* _ENTRIES SUPPLIED_:
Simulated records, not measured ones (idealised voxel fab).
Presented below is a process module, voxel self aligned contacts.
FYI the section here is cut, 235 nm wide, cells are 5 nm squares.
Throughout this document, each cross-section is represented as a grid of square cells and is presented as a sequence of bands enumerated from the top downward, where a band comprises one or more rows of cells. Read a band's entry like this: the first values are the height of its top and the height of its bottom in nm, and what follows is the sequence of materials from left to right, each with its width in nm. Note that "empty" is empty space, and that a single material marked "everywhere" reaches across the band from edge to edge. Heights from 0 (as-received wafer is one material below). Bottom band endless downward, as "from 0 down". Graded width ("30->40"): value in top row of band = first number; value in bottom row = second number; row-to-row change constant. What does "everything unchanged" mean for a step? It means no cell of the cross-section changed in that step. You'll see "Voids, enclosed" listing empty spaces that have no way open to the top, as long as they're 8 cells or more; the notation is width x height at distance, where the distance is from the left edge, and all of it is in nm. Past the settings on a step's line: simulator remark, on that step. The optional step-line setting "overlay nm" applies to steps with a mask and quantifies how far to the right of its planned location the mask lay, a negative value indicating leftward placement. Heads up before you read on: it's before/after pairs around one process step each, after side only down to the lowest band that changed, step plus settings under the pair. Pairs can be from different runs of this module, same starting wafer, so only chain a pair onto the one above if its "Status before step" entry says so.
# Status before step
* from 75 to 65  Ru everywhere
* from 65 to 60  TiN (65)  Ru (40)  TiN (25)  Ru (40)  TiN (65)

* _WORK REQUEST_:
Include the first line, the line containing "FYI the section", and every line between them, copied exactly from the material above; output no other line.

* _SOLUTION_:
Simulated records, not measured ones (idealised voxel fab).
Presented below is a process module, voxel self aligned contacts.
FYI the section here is cut, 235 nm wide, cells are 5 nm squares.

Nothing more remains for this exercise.